[[ Provided data, beginning ]]

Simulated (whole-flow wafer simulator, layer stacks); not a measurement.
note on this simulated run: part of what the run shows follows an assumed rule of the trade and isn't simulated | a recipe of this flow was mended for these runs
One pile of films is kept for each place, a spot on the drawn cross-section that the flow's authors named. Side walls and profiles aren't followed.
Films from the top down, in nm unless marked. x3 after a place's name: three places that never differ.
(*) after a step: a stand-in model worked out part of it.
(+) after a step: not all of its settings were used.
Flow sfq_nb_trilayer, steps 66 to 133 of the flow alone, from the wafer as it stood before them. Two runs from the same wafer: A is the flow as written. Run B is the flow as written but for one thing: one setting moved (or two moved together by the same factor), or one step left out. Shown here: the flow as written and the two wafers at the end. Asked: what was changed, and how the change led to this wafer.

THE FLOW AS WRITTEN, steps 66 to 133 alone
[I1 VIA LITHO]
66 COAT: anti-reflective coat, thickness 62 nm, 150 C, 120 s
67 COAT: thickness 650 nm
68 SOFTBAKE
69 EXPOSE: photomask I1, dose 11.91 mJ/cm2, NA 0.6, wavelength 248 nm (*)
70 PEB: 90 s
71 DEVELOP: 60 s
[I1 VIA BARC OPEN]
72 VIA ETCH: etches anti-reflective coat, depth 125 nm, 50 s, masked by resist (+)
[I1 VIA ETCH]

[[ Provided data, end ]]

*Required action:*
Above are the lines; repeat exactly the ones from the line containing "70 PEB: 90 s" down to the line containing "72 VIA ETCH: etches", both inclusive.

*Problem solution:*
70 PEB: 90 s
71 DEVELOP: 60 s
[I1 VIA BARC OPEN]
72 VIA ETCH: etches anti-reflective coat, depth 125 nm, 50 s, masked by resist (+)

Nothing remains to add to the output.